··· Listed records ···

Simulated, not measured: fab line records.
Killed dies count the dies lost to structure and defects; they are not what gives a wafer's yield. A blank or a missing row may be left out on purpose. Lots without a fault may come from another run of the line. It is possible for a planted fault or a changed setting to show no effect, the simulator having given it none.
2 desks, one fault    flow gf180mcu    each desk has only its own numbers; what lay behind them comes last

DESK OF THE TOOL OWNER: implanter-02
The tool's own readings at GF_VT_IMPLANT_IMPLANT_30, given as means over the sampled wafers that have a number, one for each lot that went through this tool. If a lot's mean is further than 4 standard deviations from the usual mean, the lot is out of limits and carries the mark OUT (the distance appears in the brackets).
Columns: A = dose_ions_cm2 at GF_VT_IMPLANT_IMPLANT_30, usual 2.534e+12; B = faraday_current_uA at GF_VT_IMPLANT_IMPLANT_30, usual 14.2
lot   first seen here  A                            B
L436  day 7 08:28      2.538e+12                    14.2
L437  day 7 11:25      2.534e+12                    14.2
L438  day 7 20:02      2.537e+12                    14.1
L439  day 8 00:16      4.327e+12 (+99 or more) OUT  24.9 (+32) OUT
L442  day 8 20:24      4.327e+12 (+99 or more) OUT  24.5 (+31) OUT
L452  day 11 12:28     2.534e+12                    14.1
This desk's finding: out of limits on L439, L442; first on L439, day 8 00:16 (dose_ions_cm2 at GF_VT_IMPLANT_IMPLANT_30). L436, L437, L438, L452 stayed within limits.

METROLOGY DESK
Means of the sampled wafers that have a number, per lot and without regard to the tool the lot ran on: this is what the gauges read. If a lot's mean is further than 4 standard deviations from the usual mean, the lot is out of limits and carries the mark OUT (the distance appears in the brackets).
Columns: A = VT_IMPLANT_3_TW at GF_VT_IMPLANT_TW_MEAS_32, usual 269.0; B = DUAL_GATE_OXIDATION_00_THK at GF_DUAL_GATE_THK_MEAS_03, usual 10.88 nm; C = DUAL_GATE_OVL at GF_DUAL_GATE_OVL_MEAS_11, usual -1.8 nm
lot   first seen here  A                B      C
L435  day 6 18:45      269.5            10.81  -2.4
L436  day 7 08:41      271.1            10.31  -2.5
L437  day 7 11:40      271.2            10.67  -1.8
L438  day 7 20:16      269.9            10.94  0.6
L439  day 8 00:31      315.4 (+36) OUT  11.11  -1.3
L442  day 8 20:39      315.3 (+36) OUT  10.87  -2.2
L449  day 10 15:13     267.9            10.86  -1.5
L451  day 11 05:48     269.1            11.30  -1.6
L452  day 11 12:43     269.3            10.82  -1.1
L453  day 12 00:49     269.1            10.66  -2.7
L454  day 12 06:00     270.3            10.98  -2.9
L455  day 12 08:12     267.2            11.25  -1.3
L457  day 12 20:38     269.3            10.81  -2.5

···

■ **Work task**: Quote the records from their first line to the line with "Killed dies count", inclusive, without adding or dropping anything.

■ **Answer box**:
Simulated, not measured: fab line records.
Killed dies count the dies lost to structure and defects; they are not what gives a wafer's yield. A blank or a missing row may be left out on purpose. Lots without a fault may come from another run of the line. It is possible for a planted fault or a changed setting to show no effect, the simulator having given it none.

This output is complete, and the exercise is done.